→ PROVIDED MATERIAL:
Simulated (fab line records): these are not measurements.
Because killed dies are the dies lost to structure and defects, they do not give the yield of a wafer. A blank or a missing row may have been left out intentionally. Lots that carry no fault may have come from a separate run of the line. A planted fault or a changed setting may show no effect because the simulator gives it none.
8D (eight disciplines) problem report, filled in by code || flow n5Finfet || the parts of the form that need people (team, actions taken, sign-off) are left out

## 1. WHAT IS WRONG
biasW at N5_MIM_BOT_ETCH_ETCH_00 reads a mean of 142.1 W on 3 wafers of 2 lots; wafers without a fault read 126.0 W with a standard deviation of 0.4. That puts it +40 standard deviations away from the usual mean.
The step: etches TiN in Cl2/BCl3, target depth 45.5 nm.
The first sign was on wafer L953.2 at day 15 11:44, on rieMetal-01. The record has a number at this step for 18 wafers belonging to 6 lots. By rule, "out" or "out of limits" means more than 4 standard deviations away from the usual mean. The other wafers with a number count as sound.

→ ASSIGNMENT:
Retype, exactly and with nothing added, the lines of the material above from the first through the one that contains "The step: etches".

→ EXERCISE RESULT:
Simulated (fab line records): these are not measurements.
Because killed dies are the dies lost to structure and defects, they do not give the yield of a wafer. A blank or a missing row may have been left out intentionally. Lots that carry no fault may have come from a separate run of the line. A planted fault or a changed setting may show no effect because the simulator gives it none.
8D (eight disciplines) problem report, filled in by code || flow n5Finfet || the parts of the form that need people (team, actions taken, sign-off) are left out

## 1. WHAT IS WRONG
biasW at N5_MIM_BOT_ETCH_ETCH_00 reads a mean of 142.1 W on 3 wafers of 2 lots; wafers without a fault read 126.0 W with a standard deviation of 0.4. That puts it +40 standard deviations away from the usual mean.
The step: etches TiN in Cl2/BCl3, target depth 45.5 nm.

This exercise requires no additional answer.